== Segment start ==

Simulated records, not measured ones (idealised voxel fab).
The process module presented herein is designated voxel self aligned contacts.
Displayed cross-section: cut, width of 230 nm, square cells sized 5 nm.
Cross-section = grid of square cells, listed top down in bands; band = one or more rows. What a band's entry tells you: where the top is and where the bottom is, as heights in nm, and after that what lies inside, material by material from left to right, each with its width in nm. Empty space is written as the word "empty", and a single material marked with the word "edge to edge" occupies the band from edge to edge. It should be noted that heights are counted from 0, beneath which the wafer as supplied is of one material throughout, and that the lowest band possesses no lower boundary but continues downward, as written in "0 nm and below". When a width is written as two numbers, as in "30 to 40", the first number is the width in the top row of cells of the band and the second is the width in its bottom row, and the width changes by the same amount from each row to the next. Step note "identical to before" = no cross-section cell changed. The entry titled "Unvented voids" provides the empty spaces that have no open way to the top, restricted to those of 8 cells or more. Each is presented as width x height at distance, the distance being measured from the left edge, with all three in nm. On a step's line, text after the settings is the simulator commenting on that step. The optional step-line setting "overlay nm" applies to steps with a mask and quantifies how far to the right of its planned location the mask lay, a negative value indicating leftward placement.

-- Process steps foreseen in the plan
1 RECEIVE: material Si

== Segment end ==

→ **Assignment**: Please retype the entries above in full, exactly as they stand.

→ **Response area**:
Simulated records, not measured ones (idealised voxel fab).
The process module presented herein is designated voxel self aligned contacts.
Displayed cross-section: cut, width of 230 nm, square cells sized 5 nm.
Cross-section = grid of square cells, listed top down in bands; band = one or more rows. What a band's entry tells you: where the top is and where the bottom is, as heights in nm, and after that what lies inside, material by material from left to right, each with its width in nm. Empty space is written as the word "empty", and a single material marked with the word "edge to edge" occupies the band from edge to edge. It should be noted that heights are counted from 0, beneath which the wafer as supplied is of one material throughout, and that the lowest band possesses no lower boundary but continues downward, as written in "0 nm and below". When a width is written as two numbers, as in "30 to 40", the first number is the width in the top row of cells of the band and the second is the width in its bottom row, and the width changes by the same amount from each row to the next. Step note "identical to before" = no cross-section cell changed. The entry titled "Unvented voids" provides the empty spaces that have no open way to the top, restricted to those of 8 cells or more. Each is presented as width x height at distance, the distance being measured from the left edge, with all three in nm. On a step's line, text after the settings is the simulator commenting on that step. The optional step-line setting "overlay nm" applies to steps with a mask and quantifies how far to the right of its planned location the mask lay, a negative value indicating leftward placement.

-- Process steps foreseen in the plan
1 RECEIVE: material Si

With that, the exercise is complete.